The required output is the complete listing, copied word for word.

┏━━

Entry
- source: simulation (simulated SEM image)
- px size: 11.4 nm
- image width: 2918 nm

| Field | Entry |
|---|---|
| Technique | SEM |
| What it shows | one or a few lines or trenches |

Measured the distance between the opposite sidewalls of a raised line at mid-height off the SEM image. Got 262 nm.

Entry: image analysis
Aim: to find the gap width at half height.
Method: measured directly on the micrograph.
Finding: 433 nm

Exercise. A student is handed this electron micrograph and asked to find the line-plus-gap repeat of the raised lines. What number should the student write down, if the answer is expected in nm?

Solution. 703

┗━━

> [EXERCISE OUTPUT]
Entry
- source: simulation (simulated SEM image)
- px size: 11.4 nm
- image width: 2918 nm

| Field | Entry |
|---|---|
| Technique | SEM |
| What it shows | one or a few lines or trenches |

Measured the distance between the opposite sidewalls of a raised line at mid-height off the SEM image. Got 262 nm.

Entry: image analysis
Aim: to find the gap width at half height.
Method: measured directly on the micrograph.
Finding: 433 nm

Exercise. A student is handed this electron micrograph and asked to find the line-plus-gap repeat of the raised lines. What number should the student write down, if the answer is expected in nm?

Solution. 703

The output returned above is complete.